__EXERCISE__
Below are the records; restate word for word the lines from the first through the one containing "Cross-section cut spans", and only those.

__DATASET EXCERPTS__
--- START ---
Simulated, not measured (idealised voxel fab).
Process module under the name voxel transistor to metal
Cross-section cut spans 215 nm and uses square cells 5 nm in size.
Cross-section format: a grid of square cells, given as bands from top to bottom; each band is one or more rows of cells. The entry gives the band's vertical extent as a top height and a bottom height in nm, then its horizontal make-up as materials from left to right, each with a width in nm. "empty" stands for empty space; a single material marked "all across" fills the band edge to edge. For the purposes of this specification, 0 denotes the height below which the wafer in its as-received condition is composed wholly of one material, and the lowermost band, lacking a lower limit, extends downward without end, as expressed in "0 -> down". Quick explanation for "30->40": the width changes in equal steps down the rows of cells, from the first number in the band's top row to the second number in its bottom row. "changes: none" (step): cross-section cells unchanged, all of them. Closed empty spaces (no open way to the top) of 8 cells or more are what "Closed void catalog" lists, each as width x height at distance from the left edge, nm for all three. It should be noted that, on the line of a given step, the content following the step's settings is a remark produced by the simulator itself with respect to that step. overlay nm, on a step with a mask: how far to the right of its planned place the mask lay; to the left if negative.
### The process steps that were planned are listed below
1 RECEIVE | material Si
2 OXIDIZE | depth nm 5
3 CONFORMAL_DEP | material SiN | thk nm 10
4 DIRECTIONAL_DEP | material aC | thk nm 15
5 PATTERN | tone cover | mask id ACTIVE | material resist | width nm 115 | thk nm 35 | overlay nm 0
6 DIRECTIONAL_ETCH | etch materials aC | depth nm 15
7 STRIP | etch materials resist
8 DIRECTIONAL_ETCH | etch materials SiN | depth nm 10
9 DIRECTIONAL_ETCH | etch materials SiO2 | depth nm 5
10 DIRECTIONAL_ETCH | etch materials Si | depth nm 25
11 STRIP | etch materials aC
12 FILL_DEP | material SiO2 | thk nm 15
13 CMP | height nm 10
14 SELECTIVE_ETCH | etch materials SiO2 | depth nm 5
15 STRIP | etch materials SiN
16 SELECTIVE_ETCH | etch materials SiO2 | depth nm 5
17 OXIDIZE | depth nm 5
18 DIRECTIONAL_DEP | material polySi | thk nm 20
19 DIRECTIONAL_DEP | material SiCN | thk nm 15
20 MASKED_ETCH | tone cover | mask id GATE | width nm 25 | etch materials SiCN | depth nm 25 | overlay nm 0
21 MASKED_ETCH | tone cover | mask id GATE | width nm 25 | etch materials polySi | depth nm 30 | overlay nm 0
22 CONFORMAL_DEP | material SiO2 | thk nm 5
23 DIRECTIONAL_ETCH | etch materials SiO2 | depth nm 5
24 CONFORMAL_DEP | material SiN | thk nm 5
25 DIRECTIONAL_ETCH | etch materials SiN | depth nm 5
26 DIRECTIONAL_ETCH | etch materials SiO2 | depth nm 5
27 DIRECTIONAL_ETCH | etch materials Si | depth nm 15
--- END ---

__ANSWER SPACE__
Simulated, not measured (idealised voxel fab).
Process module under the name voxel transistor to metal
Cross-section cut spans 215 nm and uses square cells 5 nm in size.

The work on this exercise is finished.